Work request: Set the listing down again, exactly as it stands below.

Dataset:
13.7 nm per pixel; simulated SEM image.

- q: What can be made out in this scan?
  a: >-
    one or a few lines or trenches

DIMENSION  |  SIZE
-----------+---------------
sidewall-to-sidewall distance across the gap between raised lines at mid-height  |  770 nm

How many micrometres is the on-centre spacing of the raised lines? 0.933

Result:
13.7 nm per pixel; simulated SEM image.

- q: What can be made out in this scan?
  a: >-
    one or a few lines or trenches

DIMENSION  |  SIZE
-----------+---------------
sidewall-to-sidewall distance across the gap between raised lines at mid-height  |  770 nm

How many micrometres is the on-centre spacing of the raised lines? 0.933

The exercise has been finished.